◆ Recorded data:
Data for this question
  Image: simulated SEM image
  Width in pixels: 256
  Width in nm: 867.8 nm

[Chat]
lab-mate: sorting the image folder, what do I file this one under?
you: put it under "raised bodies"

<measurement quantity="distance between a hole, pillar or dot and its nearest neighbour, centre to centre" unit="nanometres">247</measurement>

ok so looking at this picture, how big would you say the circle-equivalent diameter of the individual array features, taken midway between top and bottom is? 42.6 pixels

◆ Activity: Only one stretch is wanted, so please give again exactly the lines from the start of the data through the line containing "you: put it", both ends included.

◆ Exercise solution:
Data for this question
  Image: simulated SEM image
  Width in pixels: 256
  Width in nm: 867.8 nm

[Chat]
lab-mate: sorting the image folder, what do I file this one under?
you: put it under "raised bodies"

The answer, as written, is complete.